-- Required action --
Look below for the line containing "closed voids: empty"; from there, print each line exactly up to and including the line containing "overlay nm, on", and stop.

(Listed entries begins)

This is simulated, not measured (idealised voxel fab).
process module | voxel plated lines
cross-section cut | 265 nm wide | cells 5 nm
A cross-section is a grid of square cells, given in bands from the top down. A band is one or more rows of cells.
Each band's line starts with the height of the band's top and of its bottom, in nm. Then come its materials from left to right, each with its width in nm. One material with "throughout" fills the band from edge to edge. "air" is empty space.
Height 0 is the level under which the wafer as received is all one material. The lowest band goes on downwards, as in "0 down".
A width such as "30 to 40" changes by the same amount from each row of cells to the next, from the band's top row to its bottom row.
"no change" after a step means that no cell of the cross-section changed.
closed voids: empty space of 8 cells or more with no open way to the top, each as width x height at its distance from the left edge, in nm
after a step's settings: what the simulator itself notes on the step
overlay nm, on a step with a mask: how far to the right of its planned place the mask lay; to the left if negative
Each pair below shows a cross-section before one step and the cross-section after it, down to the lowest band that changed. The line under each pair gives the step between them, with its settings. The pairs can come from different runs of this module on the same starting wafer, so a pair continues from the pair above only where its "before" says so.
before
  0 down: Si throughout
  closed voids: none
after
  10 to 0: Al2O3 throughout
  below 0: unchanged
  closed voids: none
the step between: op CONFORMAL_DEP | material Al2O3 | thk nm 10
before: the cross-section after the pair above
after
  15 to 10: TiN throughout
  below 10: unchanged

(Listed entries ends)

-- Exercise answer --
closed voids: empty space of 8 cells or more with no open way to the top, each as width x height at its distance from the left edge, in nm
after a step's settings: what the simulator itself notes on the step
overlay nm, on a step with a mask: how far to the right of its planned place the mask lay; to the left if negative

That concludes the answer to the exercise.